Requirement. Write out, without any change, the lines in the material below that run from the line with "23 op DIRECTIONAL_ETCH" through the line with "35 op STRIP | etch materials polySi", both included.

━━━━━━━━━━
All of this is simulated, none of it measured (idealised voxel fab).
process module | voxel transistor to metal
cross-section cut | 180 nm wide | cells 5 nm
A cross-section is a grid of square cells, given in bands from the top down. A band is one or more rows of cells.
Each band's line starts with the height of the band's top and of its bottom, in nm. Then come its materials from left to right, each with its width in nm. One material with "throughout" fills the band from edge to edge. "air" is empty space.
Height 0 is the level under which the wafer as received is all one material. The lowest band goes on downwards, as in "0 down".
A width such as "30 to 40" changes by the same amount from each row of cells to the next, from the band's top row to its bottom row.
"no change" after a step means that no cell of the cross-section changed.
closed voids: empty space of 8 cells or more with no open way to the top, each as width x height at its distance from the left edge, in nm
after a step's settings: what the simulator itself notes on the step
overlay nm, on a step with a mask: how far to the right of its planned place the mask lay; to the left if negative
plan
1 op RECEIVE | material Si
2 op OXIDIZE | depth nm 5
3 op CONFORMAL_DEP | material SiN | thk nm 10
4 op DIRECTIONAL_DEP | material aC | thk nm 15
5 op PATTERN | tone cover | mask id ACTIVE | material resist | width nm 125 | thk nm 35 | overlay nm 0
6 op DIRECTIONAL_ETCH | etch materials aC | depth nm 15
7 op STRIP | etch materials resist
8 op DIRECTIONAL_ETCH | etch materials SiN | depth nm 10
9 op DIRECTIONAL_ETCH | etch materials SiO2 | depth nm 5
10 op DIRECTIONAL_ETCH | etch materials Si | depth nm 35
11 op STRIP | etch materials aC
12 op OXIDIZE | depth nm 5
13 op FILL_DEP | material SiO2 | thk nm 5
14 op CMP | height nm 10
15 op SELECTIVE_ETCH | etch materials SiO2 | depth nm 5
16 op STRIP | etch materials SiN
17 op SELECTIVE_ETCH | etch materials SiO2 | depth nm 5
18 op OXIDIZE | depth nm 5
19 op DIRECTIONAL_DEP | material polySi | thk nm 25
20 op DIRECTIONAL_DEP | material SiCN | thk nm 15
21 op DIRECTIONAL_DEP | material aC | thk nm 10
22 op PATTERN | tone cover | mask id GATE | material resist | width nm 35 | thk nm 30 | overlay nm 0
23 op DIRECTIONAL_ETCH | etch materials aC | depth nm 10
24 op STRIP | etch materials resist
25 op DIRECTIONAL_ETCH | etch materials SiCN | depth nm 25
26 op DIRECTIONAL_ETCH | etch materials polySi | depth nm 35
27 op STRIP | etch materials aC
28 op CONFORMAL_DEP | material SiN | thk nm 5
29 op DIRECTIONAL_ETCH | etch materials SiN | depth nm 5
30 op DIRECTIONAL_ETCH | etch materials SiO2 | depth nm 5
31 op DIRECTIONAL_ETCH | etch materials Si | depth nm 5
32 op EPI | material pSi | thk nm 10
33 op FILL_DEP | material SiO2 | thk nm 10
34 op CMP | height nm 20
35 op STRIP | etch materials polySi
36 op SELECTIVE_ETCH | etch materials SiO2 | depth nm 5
━━━━━━━━━━

Answer area.
23 op DIRECTIONAL_ETCH | etch materials aC | depth nm 10
24 op STRIP | etch materials resist
25 op DIRECTIONAL_ETCH | etch materials SiCN | depth nm 25
26 op DIRECTIONAL_ETCH | etch materials polySi | depth nm 35
27 op STRIP | etch materials aC
28 op CONFORMAL_DEP | material SiN | thk nm 5
29 op DIRECTIONAL_ETCH | etch materials SiN | depth nm 5
30 op DIRECTIONAL_ETCH | etch materials SiO2 | depth nm 5
31 op DIRECTIONAL_ETCH | etch materials Si | depth nm 5
32 op EPI | material pSi | thk nm 10
33 op FILL_DEP | material SiO2 | thk nm 10
34 op CMP | height nm 20
35 op STRIP | etch materials polySi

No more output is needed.